▶ **Work item**
Repeat only the lines below from the one containing "Standard recipe for" through the one containing "Each chamber has", inclusive, exactly as written.

▶ **Study material**
::::::::::

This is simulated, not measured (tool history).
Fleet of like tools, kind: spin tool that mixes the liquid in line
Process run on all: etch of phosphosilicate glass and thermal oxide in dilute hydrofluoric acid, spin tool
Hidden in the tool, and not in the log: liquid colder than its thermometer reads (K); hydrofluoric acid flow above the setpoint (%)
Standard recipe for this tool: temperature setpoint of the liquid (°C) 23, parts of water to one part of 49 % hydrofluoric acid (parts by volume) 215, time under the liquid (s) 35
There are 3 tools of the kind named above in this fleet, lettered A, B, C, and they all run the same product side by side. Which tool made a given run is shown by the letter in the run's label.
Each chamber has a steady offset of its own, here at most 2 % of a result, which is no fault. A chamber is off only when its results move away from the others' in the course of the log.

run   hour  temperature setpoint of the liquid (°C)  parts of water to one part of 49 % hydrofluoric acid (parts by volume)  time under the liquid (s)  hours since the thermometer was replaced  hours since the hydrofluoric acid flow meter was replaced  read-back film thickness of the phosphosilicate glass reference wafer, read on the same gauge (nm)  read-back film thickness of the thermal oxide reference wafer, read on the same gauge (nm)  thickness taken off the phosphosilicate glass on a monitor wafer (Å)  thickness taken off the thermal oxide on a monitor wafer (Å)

::::::::::

▶ **Problem solution**
Standard recipe for this tool: temperature setpoint of the liquid (°C) 23, parts of water to one part of 49 % hydrofluoric acid (parts by volume) 215, time under the liquid (s) 35
There are 3 tools of the kind named above in this fleet, lettered A, B, C, and they all run the same product side by side. Which tool made a given run is shown by the letter in the run's label.
Each chamber has a steady offset of its own, here at most 2 % of a result, which is no fault. A chamber is off only when its results move away from the others' in the course of the log.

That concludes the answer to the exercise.